_Provided material_
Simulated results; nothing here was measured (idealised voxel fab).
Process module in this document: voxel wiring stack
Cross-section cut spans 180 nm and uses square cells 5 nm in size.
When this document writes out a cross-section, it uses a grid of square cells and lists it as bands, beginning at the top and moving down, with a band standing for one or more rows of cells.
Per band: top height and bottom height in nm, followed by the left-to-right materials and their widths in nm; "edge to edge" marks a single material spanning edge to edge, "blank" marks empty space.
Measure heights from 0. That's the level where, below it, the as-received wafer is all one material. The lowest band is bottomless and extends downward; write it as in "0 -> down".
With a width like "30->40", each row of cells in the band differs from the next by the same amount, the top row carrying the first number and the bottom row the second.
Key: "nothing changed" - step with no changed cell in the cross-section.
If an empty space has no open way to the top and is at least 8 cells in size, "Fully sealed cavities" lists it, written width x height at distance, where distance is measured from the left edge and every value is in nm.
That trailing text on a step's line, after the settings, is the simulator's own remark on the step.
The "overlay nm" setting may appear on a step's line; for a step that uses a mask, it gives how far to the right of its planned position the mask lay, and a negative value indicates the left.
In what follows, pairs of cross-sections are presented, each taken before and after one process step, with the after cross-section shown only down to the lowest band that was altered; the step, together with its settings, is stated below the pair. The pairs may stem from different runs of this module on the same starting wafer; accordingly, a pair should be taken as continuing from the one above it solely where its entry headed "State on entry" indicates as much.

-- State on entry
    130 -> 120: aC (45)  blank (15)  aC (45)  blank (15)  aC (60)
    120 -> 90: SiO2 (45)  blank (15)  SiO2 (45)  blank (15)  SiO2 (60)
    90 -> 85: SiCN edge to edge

_Work request_
In the reply, include exactly the lines from the beginning of the entries above through the line holding "in the cross-section.", and nothing besides.

_Result_
Simulated results; nothing here was measured (idealised voxel fab).
Process module in this document: voxel wiring stack
Cross-section cut spans 180 nm and uses square cells 5 nm in size.
When this document writes out a cross-section, it uses a grid of square cells and lists it as bands, beginning at the top and moving down, with a band standing for one or more rows of cells.
Per band: top height and bottom height in nm, followed by the left-to-right materials and their widths in nm; "edge to edge" marks a single material spanning edge to edge, "blank" marks empty space.
Measure heights from 0. That's the level where, below it, the as-received wafer is all one material. The lowest band is bottomless and extends downward; write it as in "0 -> down".
With a width like "30->40", each row of cells in the band differs from the next by the same amount, the top row carrying the first number and the bottom row the second.
Key: "nothing changed" - step with no changed cell in the cross-section.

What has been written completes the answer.